Listed records:
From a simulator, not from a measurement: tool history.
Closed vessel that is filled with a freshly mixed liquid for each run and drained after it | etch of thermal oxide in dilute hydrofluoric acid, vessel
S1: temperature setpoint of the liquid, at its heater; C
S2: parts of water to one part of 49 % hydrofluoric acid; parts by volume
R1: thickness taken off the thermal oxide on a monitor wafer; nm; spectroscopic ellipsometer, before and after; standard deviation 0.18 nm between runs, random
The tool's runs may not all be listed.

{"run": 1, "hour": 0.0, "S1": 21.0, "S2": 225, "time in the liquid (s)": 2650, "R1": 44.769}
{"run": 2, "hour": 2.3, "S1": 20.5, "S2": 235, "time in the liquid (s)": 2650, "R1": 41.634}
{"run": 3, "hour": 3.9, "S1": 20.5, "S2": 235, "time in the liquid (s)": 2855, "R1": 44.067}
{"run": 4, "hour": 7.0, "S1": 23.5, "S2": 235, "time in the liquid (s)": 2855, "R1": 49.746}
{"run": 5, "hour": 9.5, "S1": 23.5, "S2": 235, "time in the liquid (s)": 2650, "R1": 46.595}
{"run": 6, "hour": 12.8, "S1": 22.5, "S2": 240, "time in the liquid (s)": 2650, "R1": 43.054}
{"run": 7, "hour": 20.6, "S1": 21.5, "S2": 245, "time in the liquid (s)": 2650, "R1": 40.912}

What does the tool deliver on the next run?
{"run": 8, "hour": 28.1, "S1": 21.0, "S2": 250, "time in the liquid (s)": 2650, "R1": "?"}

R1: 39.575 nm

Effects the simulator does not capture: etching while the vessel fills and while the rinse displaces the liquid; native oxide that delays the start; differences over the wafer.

Work task:
The material above must be written out again in full, exactly.

Expected answer:
From a simulator, not from a measurement: tool history.
Closed vessel that is filled with a freshly mixed liquid for each run and drained after it | etch of thermal oxide in dilute hydrofluoric acid, vessel
S1: temperature setpoint of the liquid, at its heater; C
S2: parts of water to one part of 49 % hydrofluoric acid; parts by volume
R1: thickness taken off the thermal oxide on a monitor wafer; nm; spectroscopic ellipsometer, before and after; standard deviation 0.18 nm between runs, random
The tool's runs may not all be listed.

{"run": 1, "hour": 0.0, "S1": 21.0, "S2": 225, "time in the liquid (s)": 2650, "R1": 44.769}
{"run": 2, "hour": 2.3, "S1": 20.5, "S2": 235, "time in the liquid (s)": 2650, "R1": 41.634}
{"run": 3, "hour": 3.9, "S1": 20.5, "S2": 235, "time in the liquid (s)": 2855, "R1": 44.067}
{"run": 4, "hour": 7.0, "S1": 23.5, "S2": 235, "time in the liquid (s)": 2855, "R1": 49.746}
{"run": 5, "hour": 9.5, "S1": 23.5, "S2": 235, "time in the liquid (s)": 2650, "R1": 46.595}
{"run": 6, "hour": 12.8, "S1": 22.5, "S2": 240, "time in the liquid (s)": 2650, "R1": 43.054}
{"run": 7, "hour": 20.6, "S1": 21.5, "S2": 245, "time in the liquid (s)": 2650, "R1": 40.912}

What does the tool deliver on the next run?
{"run": 8, "hour": 28.1, "S1": 21.0, "S2": 250, "time in the liquid (s)": 2650, "R1": "?"}

R1: 39.575 nm

Effects the simulator does not capture: etching while the vessel fills and while the rinse displaces the liquid; native oxide that delays the start; differences over the wafer.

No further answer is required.